**ACTION ITEM:**
Nothing in the data below may be left out; return all of it exactly.

********************

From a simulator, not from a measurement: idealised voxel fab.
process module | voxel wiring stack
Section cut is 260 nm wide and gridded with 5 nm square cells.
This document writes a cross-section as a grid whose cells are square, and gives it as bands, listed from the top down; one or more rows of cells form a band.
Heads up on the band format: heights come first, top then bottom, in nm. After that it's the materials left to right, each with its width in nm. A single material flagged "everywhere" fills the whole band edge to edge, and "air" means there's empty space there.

********************

**ANSWER SECTION:**
From a simulator, not from a measurement: idealised voxel fab.
process module | voxel wiring stack
Section cut is 260 nm wide and gridded with 5 nm square cells.
This document writes a cross-section as a grid whose cells are square, and gives it as bands, listed from the top down; one or more rows of cells form a band.
Heads up on the band format: heights come first, top then bottom, in nm. After that it's the materials left to right, each with its width in nm. A single material flagged "everywhere" fills the whole band edge to edge, and "air" means there's empty space there.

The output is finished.